▼
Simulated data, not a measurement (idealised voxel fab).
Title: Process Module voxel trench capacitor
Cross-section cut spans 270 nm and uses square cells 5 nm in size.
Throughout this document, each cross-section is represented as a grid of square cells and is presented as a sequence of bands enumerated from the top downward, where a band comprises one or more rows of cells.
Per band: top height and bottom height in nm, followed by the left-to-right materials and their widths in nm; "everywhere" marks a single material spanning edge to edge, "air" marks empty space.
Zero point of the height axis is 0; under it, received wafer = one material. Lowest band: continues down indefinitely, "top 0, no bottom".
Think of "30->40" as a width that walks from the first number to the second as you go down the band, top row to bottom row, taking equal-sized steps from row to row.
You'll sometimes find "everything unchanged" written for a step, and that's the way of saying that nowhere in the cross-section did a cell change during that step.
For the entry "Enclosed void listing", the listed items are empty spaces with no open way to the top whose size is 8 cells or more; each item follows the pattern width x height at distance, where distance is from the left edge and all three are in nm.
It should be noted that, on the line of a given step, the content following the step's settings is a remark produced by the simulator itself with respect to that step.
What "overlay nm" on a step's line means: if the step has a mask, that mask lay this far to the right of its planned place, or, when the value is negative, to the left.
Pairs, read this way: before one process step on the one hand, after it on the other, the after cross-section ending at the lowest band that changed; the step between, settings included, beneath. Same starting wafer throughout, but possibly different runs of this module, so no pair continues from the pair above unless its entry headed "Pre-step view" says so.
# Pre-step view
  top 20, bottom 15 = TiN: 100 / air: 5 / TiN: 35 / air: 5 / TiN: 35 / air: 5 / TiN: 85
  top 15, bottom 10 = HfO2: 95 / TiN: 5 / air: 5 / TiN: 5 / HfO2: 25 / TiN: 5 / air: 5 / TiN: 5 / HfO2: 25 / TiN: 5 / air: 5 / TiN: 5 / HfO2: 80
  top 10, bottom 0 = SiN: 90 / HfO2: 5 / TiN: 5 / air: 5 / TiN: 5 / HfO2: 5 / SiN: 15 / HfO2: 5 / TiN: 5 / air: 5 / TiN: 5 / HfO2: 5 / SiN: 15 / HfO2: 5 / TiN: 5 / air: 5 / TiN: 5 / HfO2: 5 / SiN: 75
▲

(REQUIRED ACTION) Only the lines from the beginning of the material above through the line with "Throughout this document, each" are wanted; extract them exactly.

(TASK RESPONSE)
Simulated data, not a measurement (idealised voxel fab).
Title: Process Module voxel trench capacitor
Cross-section cut spans 270 nm and uses square cells 5 nm in size.
Throughout this document, each cross-section is represented as a grid of square cells and is presented as a sequence of bands enumerated from the top downward, where a band comprises one or more rows of cells.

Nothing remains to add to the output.